Recorded data

════

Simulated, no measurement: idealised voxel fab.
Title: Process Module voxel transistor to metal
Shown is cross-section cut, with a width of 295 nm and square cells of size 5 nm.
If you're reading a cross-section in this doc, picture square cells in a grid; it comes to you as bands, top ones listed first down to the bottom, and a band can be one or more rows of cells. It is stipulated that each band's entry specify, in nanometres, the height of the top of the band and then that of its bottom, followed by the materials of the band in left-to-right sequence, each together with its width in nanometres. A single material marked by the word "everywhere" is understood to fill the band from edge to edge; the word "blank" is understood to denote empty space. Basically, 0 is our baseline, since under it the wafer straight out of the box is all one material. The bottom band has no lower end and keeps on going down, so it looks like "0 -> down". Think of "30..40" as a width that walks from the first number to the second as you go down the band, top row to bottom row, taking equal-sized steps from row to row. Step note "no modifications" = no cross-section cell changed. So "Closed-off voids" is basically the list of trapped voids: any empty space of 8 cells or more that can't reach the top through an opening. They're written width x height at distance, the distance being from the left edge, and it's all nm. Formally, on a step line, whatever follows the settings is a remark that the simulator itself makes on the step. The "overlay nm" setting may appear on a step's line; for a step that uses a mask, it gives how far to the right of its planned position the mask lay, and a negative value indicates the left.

════

Work order
Go through the records above and retype each one exactly.

Solution
Simulated, no measurement: idealised voxel fab.
Title: Process Module voxel transistor to metal
Shown is cross-section cut, with a width of 295 nm and square cells of size 5 nm.
If you're reading a cross-section in this doc, picture square cells in a grid; it comes to you as bands, top ones listed first down to the bottom, and a band can be one or more rows of cells. It is stipulated that each band's entry specify, in nanometres, the height of the top of the band and then that of its bottom, followed by the materials of the band in left-to-right sequence, each together with its width in nanometres. A single material marked by the word "everywhere" is understood to fill the band from edge to edge; the word "blank" is understood to denote empty space. Basically, 0 is our baseline, since under it the wafer straight out of the box is all one material. The bottom band has no lower end and keeps on going down, so it looks like "0 -> down". Think of "30..40" as a width that walks from the first number to the second as you go down the band, top row to bottom row, taking equal-sized steps from row to row. Step note "no modifications" = no cross-section cell changed. So "Closed-off voids" is basically the list of trapped voids: any empty space of 8 cells or more that can't reach the top through an opening. They're written width x height at distance, the distance being from the left edge, and it's all nm. Formally, on a step line, whatever follows the settings is a remark that the simulator itself makes on the step. The "overlay nm" setting may appear on a step's line; for a step that uses a mask, it gives how far to the right of its planned position the mask lay, and a negative value indicates the left.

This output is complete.